Content starts

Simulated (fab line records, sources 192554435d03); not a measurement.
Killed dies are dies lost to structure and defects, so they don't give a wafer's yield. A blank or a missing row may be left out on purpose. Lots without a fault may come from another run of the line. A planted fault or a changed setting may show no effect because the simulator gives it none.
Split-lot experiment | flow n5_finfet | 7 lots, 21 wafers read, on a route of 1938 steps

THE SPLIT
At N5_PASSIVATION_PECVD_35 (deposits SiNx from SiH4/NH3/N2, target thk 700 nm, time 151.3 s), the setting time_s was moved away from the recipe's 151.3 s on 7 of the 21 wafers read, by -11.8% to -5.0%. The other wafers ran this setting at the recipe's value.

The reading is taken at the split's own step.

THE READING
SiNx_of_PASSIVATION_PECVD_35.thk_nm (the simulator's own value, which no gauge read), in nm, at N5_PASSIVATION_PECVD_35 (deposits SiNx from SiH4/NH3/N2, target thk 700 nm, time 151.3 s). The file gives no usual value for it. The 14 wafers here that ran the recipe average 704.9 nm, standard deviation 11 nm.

Content ends

> **TASK ITEM**: Reproduce the data in its entirety, matching each character.

> **TASK OUTPUT**:
Simulated (fab line records, sources 192554435d03); not a measurement.
Killed dies are dies lost to structure and defects, so they don't give a wafer's yield. A blank or a missing row may be left out on purpose. Lots without a fault may come from another run of the line. A planted fault or a changed setting may show no effect because the simulator gives it none.
Split-lot experiment | flow n5_finfet | 7 lots, 21 wafers read, on a route of 1938 steps

THE SPLIT
At N5_PASSIVATION_PECVD_35 (deposits SiNx from SiH4/NH3/N2, target thk 700 nm, time 151.3 s), the setting time_s was moved away from the recipe's 151.3 s on 7 of the 21 wafers read, by -11.8% to -5.0%. The other wafers ran this setting at the recipe's value.

The reading is taken at the split's own step.

THE READING
SiNx_of_PASSIVATION_PECVD_35.thk_nm (the simulator's own value, which no gauge read), in nm, at N5_PASSIVATION_PECVD_35 (deposits SiNx from SiH4/NH3/N2, target thk 700 nm, time 151.3 s). The file gives no usual value for it. The 14 wafers here that ran the recipe average 704.9 nm, standard deviation 11 nm.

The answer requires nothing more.